Excerpted records —
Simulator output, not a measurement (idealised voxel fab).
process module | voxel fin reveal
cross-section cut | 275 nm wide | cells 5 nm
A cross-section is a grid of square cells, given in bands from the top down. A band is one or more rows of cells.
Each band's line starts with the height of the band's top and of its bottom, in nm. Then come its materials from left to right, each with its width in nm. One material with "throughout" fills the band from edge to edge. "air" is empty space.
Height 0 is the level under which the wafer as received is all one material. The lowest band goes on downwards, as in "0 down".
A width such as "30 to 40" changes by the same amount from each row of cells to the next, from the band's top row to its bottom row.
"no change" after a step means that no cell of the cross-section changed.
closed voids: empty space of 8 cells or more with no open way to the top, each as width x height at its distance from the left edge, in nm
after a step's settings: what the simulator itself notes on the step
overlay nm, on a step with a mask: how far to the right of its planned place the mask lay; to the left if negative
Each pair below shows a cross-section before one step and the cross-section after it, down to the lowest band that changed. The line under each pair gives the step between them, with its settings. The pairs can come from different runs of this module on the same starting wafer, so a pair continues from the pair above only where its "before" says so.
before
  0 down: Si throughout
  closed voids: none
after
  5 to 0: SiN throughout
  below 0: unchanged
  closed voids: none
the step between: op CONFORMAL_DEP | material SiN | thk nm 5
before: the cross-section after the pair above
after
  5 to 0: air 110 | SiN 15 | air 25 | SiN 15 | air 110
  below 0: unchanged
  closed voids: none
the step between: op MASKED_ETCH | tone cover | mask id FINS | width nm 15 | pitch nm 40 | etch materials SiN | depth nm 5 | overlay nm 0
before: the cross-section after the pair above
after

Assignment — When you reach the line containing "Height 0 is" in the data above, start copying exactly, and stop after the line containing "A width such".

Worked solution —
Height 0 is the level under which the wafer as received is all one material. The lowest band goes on downwards, as in "0 down".
A width such as "30 to 40" changes by the same amount from each row of cells to the next, from the band's top row to its bottom row.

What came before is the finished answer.